Supplied material:
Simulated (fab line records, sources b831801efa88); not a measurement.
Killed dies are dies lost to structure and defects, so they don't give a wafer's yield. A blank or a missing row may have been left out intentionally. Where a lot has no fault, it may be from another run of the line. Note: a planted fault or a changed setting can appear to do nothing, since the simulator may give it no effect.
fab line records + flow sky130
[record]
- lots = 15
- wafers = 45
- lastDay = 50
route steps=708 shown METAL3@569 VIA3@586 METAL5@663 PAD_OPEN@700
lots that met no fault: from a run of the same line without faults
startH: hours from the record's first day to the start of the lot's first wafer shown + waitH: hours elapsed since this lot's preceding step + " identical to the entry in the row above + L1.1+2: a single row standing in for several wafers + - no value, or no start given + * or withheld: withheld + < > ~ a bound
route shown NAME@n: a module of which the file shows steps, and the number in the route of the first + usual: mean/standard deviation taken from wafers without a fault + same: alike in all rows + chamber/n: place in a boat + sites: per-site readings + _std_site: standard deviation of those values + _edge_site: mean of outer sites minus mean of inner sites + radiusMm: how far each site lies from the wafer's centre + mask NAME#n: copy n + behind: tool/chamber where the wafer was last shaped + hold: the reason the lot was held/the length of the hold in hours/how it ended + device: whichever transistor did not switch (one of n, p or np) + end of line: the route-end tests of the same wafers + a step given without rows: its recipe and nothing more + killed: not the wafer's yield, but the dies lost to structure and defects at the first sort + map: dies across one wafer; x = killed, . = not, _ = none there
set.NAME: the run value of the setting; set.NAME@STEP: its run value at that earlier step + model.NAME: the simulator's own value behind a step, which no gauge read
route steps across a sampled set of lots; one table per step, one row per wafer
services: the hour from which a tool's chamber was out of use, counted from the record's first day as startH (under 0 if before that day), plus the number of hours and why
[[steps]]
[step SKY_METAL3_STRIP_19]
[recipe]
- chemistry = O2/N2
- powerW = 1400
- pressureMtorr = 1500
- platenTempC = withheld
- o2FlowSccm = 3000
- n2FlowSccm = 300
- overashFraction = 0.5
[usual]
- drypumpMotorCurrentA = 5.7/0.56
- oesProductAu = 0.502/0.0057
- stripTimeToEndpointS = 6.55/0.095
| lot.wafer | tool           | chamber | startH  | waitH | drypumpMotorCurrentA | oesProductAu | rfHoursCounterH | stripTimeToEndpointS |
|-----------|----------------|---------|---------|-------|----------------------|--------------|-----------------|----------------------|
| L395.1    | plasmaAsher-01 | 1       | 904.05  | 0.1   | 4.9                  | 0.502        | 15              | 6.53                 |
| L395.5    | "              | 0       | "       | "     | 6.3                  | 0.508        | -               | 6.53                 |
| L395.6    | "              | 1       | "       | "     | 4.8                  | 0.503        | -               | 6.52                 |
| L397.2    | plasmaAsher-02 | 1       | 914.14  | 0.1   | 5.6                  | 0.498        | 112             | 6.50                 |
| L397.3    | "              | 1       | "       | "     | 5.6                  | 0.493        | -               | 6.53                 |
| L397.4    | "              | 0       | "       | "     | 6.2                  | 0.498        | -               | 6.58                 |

Required action: Reproduce exactly the lines that run from the start of the records to the line with "startH: hours from", both included.

Exercise output:
Simulated (fab line records, sources b831801efa88); not a measurement.
Killed dies are dies lost to structure and defects, so they don't give a wafer's yield. A blank or a missing row may have been left out intentionally. Where a lot has no fault, it may be from another run of the line. Note: a planted fault or a changed setting can appear to do nothing, since the simulator may give it no effect.
fab line records + flow sky130
[record]
- lots = 15
- wafers = 45
- lastDay = 50
route steps=708 shown METAL3@569 VIA3@586 METAL5@663 PAD_OPEN@700
lots that met no fault: from a run of the same line without faults
startH: hours from the record's first day to the start of the lot's first wafer shown + waitH: hours elapsed since this lot's preceding step + " identical to the entry in the row above + L1.1+2: a single row standing in for several wafers + - no value, or no start given + * or withheld: withheld + < > ~ a bound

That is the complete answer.